■ Provided records
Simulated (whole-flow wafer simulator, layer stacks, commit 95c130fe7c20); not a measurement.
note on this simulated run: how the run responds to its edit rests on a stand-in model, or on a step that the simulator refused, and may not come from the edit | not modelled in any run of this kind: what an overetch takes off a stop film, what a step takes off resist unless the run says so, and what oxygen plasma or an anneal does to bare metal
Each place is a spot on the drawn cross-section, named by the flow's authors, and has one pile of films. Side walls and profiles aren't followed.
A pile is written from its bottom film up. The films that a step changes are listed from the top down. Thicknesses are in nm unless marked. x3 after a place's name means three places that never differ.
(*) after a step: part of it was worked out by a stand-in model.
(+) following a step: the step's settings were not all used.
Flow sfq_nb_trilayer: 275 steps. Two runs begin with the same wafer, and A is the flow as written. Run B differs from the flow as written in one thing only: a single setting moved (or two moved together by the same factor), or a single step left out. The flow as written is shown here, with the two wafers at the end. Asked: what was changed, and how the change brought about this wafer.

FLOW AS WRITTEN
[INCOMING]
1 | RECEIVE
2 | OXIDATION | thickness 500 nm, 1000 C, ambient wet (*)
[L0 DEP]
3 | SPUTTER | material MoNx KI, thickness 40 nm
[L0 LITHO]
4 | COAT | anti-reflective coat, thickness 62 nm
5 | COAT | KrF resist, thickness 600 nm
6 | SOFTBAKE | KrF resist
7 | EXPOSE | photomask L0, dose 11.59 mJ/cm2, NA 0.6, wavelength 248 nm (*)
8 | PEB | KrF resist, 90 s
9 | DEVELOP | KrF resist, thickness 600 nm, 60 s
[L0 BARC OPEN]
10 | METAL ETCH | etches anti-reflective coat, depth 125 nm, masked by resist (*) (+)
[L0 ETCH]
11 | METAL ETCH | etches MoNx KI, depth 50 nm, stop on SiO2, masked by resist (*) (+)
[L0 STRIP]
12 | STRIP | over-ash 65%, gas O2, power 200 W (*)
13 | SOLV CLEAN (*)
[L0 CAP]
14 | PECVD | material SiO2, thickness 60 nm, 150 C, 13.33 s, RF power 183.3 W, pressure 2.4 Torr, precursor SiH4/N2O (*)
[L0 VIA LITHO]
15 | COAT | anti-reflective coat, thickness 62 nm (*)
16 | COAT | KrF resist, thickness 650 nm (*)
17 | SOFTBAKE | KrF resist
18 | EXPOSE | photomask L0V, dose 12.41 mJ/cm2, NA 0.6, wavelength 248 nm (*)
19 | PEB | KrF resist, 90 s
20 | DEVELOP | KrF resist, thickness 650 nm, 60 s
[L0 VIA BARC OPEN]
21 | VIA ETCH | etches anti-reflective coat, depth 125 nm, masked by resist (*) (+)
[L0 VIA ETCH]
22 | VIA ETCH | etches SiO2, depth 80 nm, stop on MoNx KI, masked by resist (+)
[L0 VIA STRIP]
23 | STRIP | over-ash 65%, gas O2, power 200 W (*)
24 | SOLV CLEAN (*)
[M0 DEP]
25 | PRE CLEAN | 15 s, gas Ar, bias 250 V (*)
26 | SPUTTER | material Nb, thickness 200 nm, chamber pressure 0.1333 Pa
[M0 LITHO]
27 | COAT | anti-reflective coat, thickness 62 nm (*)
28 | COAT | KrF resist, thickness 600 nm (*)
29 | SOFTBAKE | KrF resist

■ Action item
Give back the listing exactly, please, from its first line to the line containing "note on this", inclusive, and nothing past that line.

■ Worked solution
Simulated (whole-flow wafer simulator, layer stacks, commit 95c130fe7c20); not a measurement.
note on this simulated run: how the run responds to its edit rests on a stand-in model, or on a step that the simulator refused, and may not come from the edit | not modelled in any run of this kind: what an overetch takes off a stop film, what a step takes off resist unless the run says so, and what oxygen plasma or an anneal does to bare metal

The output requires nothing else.